**Work item:**
Where the material below has a line containing "depicts: a regular array of raised bodies", start repeating exactly, and keep going through the line containing "(b) SEM image", with no other lines.

**Entries supplied:**
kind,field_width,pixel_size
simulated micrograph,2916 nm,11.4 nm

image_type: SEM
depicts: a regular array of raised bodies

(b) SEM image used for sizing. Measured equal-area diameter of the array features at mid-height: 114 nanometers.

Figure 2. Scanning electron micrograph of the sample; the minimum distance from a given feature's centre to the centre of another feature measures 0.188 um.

**Task response:**
depicts: a regular array of raised bodies

(b) SEM image used for sizing. Measured equal-area diameter of the array features at mid-height: 114 nanometers.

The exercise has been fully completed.